WORK ORDER: Below are lines of data; restate word for word those running from the line containing "Reading order for" to the line containing "Read a band's", inclusive, and no others.

________________________________________

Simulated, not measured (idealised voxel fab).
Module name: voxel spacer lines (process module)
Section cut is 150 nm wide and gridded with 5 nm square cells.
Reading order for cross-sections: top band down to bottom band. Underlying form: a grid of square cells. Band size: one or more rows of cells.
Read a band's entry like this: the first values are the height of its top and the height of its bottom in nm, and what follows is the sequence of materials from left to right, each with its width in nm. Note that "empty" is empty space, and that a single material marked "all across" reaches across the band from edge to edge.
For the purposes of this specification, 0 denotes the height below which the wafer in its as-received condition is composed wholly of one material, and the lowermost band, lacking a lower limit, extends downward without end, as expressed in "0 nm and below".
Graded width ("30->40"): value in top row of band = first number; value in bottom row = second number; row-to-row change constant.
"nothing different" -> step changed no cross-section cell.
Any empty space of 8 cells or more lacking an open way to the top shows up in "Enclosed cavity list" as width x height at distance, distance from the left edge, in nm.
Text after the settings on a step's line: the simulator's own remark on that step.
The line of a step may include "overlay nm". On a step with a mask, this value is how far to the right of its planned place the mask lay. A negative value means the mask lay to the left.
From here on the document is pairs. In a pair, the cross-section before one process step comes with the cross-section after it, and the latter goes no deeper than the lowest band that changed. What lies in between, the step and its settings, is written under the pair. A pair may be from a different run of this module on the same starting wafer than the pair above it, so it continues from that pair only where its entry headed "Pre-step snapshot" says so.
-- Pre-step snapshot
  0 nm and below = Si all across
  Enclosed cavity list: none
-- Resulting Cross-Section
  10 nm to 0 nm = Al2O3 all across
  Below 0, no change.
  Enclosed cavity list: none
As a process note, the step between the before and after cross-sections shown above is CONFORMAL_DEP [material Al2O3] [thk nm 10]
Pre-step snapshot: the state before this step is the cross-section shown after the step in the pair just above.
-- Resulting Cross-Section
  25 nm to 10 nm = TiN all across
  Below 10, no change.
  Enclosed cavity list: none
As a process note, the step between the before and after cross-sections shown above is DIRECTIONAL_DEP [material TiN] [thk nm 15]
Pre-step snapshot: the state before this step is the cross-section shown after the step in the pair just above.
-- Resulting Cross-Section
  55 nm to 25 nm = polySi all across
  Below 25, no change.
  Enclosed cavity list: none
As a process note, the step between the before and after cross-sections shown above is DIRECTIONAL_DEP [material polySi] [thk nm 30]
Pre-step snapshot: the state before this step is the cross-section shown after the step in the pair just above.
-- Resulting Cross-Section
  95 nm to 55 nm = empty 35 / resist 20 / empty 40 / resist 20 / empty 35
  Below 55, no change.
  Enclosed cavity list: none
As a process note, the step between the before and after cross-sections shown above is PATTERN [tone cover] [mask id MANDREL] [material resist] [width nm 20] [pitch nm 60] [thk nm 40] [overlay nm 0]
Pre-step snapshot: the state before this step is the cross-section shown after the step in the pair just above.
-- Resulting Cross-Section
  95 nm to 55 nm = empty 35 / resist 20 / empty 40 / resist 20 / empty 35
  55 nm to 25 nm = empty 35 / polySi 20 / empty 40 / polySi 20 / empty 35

________________________________________

EXERCISE RESULT:
Reading order for cross-sections: top band down to bottom band. Underlying form: a grid of square cells. Band size: one or more rows of cells.
Read a band's entry like this: the first values are the height of its top and the height of its bottom in nm, and what follows is the sequence of materials from left to right, each with its width in nm. Note that "empty" is empty space, and that a single material marked "all across" reaches across the band from edge to edge.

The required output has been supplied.